* [RECORD EXCERPTS]:
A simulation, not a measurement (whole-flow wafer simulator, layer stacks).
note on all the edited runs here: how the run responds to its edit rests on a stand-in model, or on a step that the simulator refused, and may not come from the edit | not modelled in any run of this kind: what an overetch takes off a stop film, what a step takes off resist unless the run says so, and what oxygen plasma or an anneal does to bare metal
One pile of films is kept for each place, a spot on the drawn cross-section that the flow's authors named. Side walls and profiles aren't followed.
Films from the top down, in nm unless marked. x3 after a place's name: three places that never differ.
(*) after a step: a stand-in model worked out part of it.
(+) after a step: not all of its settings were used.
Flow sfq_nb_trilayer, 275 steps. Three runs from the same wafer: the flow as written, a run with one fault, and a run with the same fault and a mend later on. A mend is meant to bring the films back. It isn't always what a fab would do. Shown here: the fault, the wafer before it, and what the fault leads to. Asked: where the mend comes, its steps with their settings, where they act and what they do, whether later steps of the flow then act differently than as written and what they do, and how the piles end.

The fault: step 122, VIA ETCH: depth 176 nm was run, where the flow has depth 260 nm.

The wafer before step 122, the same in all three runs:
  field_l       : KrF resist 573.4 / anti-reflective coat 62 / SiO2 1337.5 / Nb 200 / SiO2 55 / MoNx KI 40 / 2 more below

* [ASSIGNMENT]: Starting with the line with "The fault: step" above and going on through the line with "The wafer before step", transcribe every line exactly, both ends included, and add nothing.

* [WRITTEN ANSWER]:
The fault: step 122, VIA ETCH: depth 176 nm was run, where the flow has depth 260 nm.

The wafer before step 122, the same in all three runs:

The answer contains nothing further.